━━ Records provided ━━

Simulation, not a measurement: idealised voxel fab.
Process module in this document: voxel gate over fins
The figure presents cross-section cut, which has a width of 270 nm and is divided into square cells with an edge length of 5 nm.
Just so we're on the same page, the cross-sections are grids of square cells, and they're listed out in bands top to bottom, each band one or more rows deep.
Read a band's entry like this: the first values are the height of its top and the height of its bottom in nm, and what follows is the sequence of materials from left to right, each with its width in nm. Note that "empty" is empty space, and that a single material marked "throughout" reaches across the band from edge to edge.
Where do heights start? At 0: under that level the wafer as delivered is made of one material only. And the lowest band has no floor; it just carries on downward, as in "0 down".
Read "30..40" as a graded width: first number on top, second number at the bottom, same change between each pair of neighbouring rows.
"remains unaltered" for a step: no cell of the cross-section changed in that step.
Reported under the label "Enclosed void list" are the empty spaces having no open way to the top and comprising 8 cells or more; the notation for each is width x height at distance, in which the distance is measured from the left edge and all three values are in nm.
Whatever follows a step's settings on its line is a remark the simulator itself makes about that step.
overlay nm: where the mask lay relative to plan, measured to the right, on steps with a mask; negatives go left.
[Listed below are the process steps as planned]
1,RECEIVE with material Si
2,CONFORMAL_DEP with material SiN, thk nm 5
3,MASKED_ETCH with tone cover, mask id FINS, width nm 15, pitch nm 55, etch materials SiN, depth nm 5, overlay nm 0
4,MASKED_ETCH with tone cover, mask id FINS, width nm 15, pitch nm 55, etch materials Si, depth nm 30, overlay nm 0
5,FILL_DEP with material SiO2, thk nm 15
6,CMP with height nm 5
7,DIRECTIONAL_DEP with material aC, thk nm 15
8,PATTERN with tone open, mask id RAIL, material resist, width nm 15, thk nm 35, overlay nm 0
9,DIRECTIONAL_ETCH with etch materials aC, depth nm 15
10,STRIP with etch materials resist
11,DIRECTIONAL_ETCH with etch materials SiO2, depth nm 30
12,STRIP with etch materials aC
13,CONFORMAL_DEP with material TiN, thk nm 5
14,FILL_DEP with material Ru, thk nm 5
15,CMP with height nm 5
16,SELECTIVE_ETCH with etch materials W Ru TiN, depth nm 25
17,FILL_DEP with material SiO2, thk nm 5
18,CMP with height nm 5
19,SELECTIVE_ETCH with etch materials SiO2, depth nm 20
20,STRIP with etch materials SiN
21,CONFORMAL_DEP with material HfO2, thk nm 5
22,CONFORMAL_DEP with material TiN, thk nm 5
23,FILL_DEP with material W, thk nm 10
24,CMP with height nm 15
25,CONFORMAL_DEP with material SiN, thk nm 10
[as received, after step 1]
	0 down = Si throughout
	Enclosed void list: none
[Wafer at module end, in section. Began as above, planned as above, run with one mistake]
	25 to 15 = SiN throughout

━━━

» Task item
The line with "Just so we're" is the last to include; transcribe exactly every line from the top of the material above down to it.

» Solution
Simulation, not a measurement: idealised voxel fab.
Process module in this document: voxel gate over fins
The figure presents cross-section cut, which has a width of 270 nm and is divided into square cells with an edge length of 5 nm.
Just so we're on the same page, the cross-sections are grids of square cells, and they're listed out in bands top to bottom, each band one or more rows deep.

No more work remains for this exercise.